• [Dataset entries]
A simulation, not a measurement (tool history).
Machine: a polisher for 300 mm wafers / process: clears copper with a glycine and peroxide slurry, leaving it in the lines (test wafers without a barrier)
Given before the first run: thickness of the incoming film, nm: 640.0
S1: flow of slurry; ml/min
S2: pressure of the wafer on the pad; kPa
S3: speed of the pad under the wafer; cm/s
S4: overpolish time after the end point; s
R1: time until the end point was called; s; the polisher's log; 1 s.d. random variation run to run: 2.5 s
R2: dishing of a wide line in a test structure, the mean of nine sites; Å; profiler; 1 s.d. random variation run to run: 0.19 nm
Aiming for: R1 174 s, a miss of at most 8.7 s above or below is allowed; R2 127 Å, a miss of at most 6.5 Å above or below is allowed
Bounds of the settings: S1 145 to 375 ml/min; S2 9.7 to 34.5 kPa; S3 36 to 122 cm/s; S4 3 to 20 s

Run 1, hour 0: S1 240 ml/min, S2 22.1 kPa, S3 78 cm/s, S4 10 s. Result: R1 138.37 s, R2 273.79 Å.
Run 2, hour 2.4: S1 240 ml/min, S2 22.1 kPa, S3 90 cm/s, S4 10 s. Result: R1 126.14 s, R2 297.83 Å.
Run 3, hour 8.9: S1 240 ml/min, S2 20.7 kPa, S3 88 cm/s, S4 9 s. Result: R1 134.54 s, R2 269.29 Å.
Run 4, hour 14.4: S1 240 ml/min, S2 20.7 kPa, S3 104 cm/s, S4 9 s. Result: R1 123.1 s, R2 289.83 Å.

• [Exercise] Copy out every record again, letter for letter.

• [Solution]
A simulation, not a measurement (tool history).
Machine: a polisher for 300 mm wafers / process: clears copper with a glycine and peroxide slurry, leaving it in the lines (test wafers without a barrier)
Given before the first run: thickness of the incoming film, nm: 640.0
S1: flow of slurry; ml/min
S2: pressure of the wafer on the pad; kPa
S3: speed of the pad under the wafer; cm/s
S4: overpolish time after the end point; s
R1: time until the end point was called; s; the polisher's log; 1 s.d. random variation run to run: 2.5 s
R2: dishing of a wide line in a test structure, the mean of nine sites; Å; profiler; 1 s.d. random variation run to run: 0.19 nm
Aiming for: R1 174 s, a miss of at most 8.7 s above or below is allowed; R2 127 Å, a miss of at most 6.5 Å above or below is allowed
Bounds of the settings: S1 145 to 375 ml/min; S2 9.7 to 34.5 kPa; S3 36 to 122 cm/s; S4 3 to 20 s

Run 1, hour 0: S1 240 ml/min, S2 22.1 kPa, S3 78 cm/s, S4 10 s. Result: R1 138.37 s, R2 273.79 Å.
Run 2, hour 2.4: S1 240 ml/min, S2 22.1 kPa, S3 90 cm/s, S4 10 s. Result: R1 126.14 s, R2 297.83 Å.
Run 3, hour 8.9: S1 240 ml/min, S2 20.7 kPa, S3 88 cm/s, S4 9 s. Result: R1 134.54 s, R2 269.29 Å.
Run 4, hour 14.4: S1 240 ml/min, S2 20.7 kPa, S3 104 cm/s, S4 9 s. Result: R1 123.1 s, R2 289.83 Å.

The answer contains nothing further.